========================

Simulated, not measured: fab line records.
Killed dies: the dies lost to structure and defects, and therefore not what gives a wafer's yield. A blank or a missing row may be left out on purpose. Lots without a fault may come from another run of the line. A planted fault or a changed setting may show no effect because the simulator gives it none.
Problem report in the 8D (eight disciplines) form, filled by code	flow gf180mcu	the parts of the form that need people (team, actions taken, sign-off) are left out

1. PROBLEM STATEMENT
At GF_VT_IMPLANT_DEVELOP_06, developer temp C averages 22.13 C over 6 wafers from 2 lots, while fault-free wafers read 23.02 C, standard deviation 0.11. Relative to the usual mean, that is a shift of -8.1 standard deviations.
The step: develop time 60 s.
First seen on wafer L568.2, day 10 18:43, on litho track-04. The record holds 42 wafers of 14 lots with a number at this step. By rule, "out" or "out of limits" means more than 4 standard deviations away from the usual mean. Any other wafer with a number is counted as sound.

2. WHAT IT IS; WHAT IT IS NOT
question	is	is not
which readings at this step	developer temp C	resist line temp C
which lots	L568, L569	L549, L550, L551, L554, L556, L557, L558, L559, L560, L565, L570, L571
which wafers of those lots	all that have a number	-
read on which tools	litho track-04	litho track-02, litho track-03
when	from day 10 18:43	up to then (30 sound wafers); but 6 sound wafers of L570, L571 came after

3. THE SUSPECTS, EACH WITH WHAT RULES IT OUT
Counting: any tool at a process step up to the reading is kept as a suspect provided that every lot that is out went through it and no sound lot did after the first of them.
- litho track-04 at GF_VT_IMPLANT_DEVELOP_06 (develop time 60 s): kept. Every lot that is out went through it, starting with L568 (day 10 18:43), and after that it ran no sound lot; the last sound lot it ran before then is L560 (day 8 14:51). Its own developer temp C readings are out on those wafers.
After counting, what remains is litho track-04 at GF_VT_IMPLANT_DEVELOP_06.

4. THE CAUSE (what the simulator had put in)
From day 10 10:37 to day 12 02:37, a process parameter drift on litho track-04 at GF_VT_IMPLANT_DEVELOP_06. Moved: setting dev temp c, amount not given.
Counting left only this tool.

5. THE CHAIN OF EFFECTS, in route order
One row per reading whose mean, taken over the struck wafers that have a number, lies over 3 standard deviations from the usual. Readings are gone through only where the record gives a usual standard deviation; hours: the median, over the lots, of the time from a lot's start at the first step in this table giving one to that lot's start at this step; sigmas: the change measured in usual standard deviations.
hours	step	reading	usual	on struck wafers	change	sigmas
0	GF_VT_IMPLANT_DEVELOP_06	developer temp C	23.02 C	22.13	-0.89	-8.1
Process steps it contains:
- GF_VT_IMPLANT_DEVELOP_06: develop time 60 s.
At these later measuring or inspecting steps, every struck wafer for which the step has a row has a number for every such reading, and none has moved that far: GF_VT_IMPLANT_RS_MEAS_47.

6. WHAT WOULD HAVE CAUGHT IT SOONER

========================

Activity: Up to and including the line that contains "L565, L570, L571", restate each line of the material above word for word, beginning with its first line.

Result:
Simulated, not measured: fab line records.
Killed dies: the dies lost to structure and defects, and therefore not what gives a wafer's yield. A blank or a missing row may be left out on purpose. Lots without a fault may come from another run of the line. A planted fault or a changed setting may show no effect because the simulator gives it none.
Problem report in the 8D (eight disciplines) form, filled by code	flow gf180mcu	the parts of the form that need people (team, actions taken, sign-off) are left out

1. PROBLEM STATEMENT
At GF_VT_IMPLANT_DEVELOP_06, developer temp C averages 22.13 C over 6 wafers from 2 lots, while fault-free wafers read 23.02 C, standard deviation 0.11. Relative to the usual mean, that is a shift of -8.1 standard deviations.
The step: develop time 60 s.
First seen on wafer L568.2, day 10 18:43, on litho track-04. The record holds 42 wafers of 14 lots with a number at this step. By rule, "out" or "out of limits" means more than 4 standard deviations away from the usual mean. Any other wafer with a number is counted as sound.

2. WHAT IT IS; WHAT IT IS NOT
question	is	is not
which readings at this step	developer temp C	resist line temp C
which lots	L568, L569	L549, L550, L551, L554, L556, L557, L558, L559, L560, L565, L570, L571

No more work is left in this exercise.